★ ★ ★ ★ ★ ★ ★

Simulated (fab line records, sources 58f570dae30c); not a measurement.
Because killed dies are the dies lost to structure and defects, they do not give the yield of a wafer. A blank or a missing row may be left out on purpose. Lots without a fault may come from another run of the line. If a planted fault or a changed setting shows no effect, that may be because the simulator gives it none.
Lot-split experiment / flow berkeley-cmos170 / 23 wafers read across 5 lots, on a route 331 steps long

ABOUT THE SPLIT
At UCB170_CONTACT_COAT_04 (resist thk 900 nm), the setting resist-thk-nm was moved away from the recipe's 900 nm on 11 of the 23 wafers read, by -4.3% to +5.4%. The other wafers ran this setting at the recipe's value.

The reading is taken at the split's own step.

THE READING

★ ★ ★ ★ ★ ★ ★

**Assignment:** Quote verbatim the opening lines of the listing above, ending with the line where "ABOUT THE SPLIT" appears; include both endpoints and nothing more.

**Problem solution:**
Simulated (fab line records, sources 58f570dae30c); not a measurement.
Because killed dies are the dies lost to structure and defects, they do not give the yield of a wafer. A blank or a missing row may be left out on purpose. Lots without a fault may come from another run of the line. If a planted fault or a changed setting shows no effect, that may be because the simulator gives it none.
Lot-split experiment / flow berkeley-cmos170 / 23 wafers read across 5 lots, on a route 331 steps long

ABOUT THE SPLIT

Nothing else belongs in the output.